Source material:
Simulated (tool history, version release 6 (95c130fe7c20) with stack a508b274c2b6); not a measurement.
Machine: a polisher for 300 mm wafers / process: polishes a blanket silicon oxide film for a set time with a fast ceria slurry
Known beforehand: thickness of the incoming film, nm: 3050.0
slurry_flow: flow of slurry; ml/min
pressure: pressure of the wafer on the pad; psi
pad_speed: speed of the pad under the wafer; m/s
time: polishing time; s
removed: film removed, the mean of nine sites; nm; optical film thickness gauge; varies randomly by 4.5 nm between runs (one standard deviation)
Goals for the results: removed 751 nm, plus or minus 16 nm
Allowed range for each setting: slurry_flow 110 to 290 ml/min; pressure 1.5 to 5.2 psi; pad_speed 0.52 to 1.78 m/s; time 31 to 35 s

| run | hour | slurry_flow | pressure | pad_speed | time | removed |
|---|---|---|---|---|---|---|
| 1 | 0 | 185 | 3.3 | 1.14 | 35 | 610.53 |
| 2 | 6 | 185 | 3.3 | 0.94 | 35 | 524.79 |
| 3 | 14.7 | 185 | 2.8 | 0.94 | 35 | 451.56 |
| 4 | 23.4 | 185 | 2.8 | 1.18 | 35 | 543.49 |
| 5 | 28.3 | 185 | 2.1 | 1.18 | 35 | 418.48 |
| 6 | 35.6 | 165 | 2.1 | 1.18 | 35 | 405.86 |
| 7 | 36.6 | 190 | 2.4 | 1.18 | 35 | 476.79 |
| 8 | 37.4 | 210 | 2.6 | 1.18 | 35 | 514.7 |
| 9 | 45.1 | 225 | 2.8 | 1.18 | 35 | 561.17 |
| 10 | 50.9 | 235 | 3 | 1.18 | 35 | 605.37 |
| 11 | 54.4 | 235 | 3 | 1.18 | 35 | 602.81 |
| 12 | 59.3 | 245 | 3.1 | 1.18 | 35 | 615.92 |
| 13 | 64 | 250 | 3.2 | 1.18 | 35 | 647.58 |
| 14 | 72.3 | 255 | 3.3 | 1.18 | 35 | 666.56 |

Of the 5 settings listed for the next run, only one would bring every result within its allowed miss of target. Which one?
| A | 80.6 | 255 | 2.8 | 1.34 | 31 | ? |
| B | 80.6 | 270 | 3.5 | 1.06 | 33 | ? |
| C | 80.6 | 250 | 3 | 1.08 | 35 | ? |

Work item: From the material above, set down exactly the lines starting at the one with "35 | 476.79 |" and ending at the one with "1.06 | 33 | ? |", end lines included.

Task output:
| 7 | 36.6 | 190 | 2.4 | 1.18 | 35 | 476.79 |
| 8 | 37.4 | 210 | 2.6 | 1.18 | 35 | 514.7 |
| 9 | 45.1 | 225 | 2.8 | 1.18 | 35 | 561.17 |
| 10 | 50.9 | 235 | 3 | 1.18 | 35 | 605.37 |
| 11 | 54.4 | 235 | 3 | 1.18 | 35 | 602.81 |
| 12 | 59.3 | 245 | 3.1 | 1.18 | 35 | 615.92 |
| 13 | 64 | 250 | 3.2 | 1.18 | 35 | 647.58 |
| 14 | 72.3 | 255 | 3.3 | 1.18 | 35 | 666.56 |

Of the 5 settings listed for the next run, only one would bring every result within its allowed miss of target. Which one?
| A | 80.6 | 255 | 2.8 | 1.34 | 31 | ? |
| B | 80.6 | 270 | 3.5 | 1.06 | 33 | ? |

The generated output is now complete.